★ ★ ★ ★
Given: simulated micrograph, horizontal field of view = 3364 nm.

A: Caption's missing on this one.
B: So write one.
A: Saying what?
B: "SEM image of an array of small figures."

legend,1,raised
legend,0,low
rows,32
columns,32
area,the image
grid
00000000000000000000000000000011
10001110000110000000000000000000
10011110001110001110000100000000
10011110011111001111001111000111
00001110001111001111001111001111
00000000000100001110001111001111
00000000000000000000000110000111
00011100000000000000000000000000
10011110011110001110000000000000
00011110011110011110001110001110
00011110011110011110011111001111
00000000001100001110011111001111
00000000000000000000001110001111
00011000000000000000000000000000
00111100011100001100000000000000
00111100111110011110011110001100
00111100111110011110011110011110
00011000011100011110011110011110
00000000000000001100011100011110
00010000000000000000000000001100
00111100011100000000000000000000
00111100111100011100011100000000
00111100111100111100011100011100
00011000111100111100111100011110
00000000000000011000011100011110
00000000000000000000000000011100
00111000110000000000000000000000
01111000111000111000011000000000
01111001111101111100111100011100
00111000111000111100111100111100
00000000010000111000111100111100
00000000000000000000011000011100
★ ★ ★ ★

Copy the records above exactly, please, but only from the first line through the line containing "00011110011110011110011111001111".

**Worked solution:**
Given: simulated micrograph, horizontal field of view = 3364 nm.

A: Caption's missing on this one.
B: So write one.
A: Saying what?
B: "SEM image of an array of small figures."

legend,1,raised
legend,0,low
rows,32
columns,32
area,the image
grid
00000000000000000000000000000011
10001110000110000000000000000000
10011110001110001110000100000000
10011110011111001111001111000111
00001110001111001111001111001111
00000000000100001110001111001111
00000000000000000000000110000111
00011100000000000000000000000000
10011110011110001110000000000000
00011110011110011110001110001110
00011110011110011110011111001111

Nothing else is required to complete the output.